• **SUPPLIED ENTRIES**
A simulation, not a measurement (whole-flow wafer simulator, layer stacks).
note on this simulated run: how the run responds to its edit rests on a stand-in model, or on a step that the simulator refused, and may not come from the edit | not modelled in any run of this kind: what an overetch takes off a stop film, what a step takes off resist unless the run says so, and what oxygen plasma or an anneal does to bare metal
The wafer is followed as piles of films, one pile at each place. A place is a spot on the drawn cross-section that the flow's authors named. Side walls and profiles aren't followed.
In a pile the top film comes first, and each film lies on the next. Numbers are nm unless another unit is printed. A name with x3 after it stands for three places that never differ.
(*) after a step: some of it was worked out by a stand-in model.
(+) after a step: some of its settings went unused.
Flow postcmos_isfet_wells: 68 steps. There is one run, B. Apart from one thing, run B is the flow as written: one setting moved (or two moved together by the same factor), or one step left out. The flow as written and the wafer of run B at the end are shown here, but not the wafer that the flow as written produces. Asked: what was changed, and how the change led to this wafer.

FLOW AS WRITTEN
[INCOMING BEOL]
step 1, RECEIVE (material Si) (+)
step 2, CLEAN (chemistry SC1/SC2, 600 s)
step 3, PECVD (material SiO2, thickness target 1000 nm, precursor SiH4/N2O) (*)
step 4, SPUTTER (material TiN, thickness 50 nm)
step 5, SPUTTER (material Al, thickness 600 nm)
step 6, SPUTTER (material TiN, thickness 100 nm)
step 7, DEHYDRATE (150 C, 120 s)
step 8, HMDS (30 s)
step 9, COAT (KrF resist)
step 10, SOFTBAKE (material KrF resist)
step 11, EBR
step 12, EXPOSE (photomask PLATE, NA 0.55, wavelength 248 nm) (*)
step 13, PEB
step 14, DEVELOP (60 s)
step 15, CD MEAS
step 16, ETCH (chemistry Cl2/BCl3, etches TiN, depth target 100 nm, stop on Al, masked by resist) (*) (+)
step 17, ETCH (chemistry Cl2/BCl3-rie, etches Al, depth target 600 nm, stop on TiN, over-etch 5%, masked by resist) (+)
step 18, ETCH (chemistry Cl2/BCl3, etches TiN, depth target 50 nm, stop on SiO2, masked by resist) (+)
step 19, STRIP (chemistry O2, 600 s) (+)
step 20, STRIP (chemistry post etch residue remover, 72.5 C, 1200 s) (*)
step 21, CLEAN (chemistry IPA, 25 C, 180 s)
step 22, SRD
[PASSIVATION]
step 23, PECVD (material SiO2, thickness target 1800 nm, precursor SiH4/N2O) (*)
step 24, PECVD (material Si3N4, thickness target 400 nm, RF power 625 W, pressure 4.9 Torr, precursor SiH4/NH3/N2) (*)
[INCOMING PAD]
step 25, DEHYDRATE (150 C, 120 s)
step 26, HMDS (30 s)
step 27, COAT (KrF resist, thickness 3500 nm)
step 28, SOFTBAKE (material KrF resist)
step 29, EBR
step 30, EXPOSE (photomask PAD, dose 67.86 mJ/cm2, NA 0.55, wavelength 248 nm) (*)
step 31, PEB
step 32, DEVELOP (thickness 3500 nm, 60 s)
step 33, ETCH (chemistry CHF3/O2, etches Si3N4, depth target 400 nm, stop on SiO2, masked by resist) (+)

• **ASSIGNED TASK**
Repeat exactly the lines of the listing above, from the one with "[INCOMING PAD]" down to the one with "step 32, DEVELOP (thickness 3500 nm, 60 s)"; both of those lines belong in the range.

• **WRITTEN REPLY**
[INCOMING PAD]
step 25, DEHYDRATE (150 C, 120 s)
step 26, HMDS (30 s)
step 27, COAT (KrF resist, thickness 3500 nm)
step 28, SOFTBAKE (material KrF resist)
step 29, EBR
step 30, EXPOSE (photomask PAD, dose 67.86 mJ/cm2, NA 0.55, wavelength 248 nm) (*)
step 31, PEB
step 32, DEVELOP (thickness 3500 nm, 60 s)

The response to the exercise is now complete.